Segment Start: Excerpted records
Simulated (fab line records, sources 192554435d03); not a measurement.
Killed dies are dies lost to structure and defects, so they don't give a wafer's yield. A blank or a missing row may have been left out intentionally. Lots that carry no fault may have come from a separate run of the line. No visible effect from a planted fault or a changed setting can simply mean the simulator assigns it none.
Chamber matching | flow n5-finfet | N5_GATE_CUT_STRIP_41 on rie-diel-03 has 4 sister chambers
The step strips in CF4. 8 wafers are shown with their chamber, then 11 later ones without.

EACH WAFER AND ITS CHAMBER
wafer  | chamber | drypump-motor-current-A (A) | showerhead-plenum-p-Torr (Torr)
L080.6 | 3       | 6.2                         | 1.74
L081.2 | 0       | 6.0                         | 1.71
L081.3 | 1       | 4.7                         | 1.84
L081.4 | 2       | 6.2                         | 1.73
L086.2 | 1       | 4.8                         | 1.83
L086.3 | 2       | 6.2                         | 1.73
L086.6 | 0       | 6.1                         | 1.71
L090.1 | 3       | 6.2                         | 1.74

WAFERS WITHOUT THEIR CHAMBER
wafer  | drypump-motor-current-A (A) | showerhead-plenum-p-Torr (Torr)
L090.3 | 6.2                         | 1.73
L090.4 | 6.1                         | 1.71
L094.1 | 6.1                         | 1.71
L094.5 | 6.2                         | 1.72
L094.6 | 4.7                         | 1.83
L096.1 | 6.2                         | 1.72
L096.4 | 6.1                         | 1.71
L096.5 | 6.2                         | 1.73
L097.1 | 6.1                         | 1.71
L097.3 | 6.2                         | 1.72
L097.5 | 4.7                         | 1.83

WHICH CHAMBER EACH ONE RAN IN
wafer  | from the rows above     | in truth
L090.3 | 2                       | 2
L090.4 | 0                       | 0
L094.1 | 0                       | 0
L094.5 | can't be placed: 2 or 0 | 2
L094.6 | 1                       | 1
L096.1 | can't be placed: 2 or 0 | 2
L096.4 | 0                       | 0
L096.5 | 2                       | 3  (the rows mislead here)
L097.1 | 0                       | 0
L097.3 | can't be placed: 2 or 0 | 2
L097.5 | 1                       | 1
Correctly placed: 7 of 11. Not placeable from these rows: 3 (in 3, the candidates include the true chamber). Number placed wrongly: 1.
Segment End: Excerpted records

Return exactly, please, the lines of the material from the first one down to and including the line where "Chamber matching |" appears.

Simulated (fab line records, sources 192554435d03); not a measurement.
Killed dies are dies lost to structure and defects, so they don't give a wafer's yield. A blank or a missing row may have been left out intentionally. Lots that carry no fault may have come from a separate run of the line. No visible effect from a planted fault or a changed setting can simply mean the simulator assigns it none.
Chamber matching | flow n5-finfet | N5_GATE_CUT_STRIP_41 on rie-diel-03 has 4 sister chambers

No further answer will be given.